### EXERCISE
Return every line of the listing below, unchanged, from its first line to the line holding "note on this", that line included.

(Beginning of ENTRIES SUPPLIED)

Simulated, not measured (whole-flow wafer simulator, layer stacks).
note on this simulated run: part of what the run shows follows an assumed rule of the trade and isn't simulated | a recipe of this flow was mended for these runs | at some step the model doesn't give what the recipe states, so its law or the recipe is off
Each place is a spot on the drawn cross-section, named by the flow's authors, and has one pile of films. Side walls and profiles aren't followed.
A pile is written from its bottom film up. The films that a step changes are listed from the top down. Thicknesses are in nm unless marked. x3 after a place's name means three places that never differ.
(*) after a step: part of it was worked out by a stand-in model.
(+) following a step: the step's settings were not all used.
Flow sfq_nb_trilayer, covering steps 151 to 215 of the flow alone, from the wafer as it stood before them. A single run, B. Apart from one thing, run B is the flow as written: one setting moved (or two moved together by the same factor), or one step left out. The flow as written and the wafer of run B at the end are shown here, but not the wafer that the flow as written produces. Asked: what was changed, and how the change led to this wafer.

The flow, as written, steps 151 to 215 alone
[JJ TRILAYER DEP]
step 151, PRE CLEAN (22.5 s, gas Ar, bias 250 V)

(End of ENTRIES SUPPLIED)

### EXERCISE SOLUTION
Simulated, not measured (whole-flow wafer simulator, layer stacks).
note on this simulated run: part of what the run shows follows an assumed rule of the trade and isn't simulated | a recipe of this flow was mended for these runs | at some step the model doesn't give what the recipe states, so its law or the recipe is off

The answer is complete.